= = = = = = =
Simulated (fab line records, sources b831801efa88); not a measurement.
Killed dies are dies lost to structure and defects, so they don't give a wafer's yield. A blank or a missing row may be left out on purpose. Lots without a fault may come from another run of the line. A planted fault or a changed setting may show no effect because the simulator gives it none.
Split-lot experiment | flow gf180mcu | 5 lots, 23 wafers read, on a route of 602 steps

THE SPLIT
= = = = = = =

ACTIVITY » All of the records above should be copied exactly.

WRITTEN RESPONSE »
Simulated (fab line records, sources b831801efa88); not a measurement.
Killed dies are dies lost to structure and defects, so they don't give a wafer's yield. A blank or a missing row may be left out on purpose. Lots without a fault may come from another run of the line. A planted fault or a changed setting may show no effect because the simulator gives it none.
Split-lot experiment | flow gf180mcu | 5 lots, 23 wafers read, on a route of 602 steps

THE SPLIT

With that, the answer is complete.